+---+

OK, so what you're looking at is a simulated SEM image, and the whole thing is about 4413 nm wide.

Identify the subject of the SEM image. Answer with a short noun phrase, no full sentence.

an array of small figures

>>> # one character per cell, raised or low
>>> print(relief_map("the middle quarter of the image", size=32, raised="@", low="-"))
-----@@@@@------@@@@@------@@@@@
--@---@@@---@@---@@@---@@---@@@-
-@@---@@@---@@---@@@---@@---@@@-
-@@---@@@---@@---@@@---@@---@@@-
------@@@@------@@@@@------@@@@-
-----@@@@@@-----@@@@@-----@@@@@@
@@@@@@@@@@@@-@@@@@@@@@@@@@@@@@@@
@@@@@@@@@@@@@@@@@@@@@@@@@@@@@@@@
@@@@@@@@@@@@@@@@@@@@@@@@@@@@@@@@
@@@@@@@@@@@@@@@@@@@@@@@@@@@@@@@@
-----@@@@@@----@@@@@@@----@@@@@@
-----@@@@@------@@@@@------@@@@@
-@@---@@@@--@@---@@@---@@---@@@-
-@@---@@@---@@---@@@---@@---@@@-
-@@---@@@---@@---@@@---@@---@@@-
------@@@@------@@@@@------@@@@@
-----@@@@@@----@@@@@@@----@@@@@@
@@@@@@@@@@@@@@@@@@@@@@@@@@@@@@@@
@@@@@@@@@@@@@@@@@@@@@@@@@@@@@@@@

+---+

* Work item: Output the listing verbatim through the "raised or low" line.

* Written response:
OK, so what you're looking at is a simulated SEM image, and the whole thing is about 4413 nm wide.

Identify the subject of the SEM image. Answer with a short noun phrase, no full sentence.

an array of small figures

>>> # one character per cell, raised or low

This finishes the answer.